Word for word, restate each of the records below.

[[ THE DATA, beginning ]]

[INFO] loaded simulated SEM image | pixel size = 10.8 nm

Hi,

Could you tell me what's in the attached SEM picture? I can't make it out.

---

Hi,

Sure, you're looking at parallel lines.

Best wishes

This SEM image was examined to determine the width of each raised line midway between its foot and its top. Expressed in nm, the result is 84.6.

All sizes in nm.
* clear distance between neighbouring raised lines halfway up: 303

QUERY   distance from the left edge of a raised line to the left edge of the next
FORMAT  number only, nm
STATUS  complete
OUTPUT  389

[[ THE DATA, end ]]

### TASK SOLUTION
[INFO] loaded simulated SEM image | pixel size = 10.8 nm

Hi,

Could you tell me what's in the attached SEM picture? I can't make it out.

---

Hi,

Sure, you're looking at parallel lines.

Best wishes

This SEM image was examined to determine the width of each raised line midway between its foot and its top. Expressed in nm, the result is 84.6.

All sizes in nm.
* clear distance between neighbouring raised lines halfway up: 303

QUERY   distance from the left edge of a raised line to the left edge of the next
FORMAT  number only, nm
STATUS  complete
OUTPUT  389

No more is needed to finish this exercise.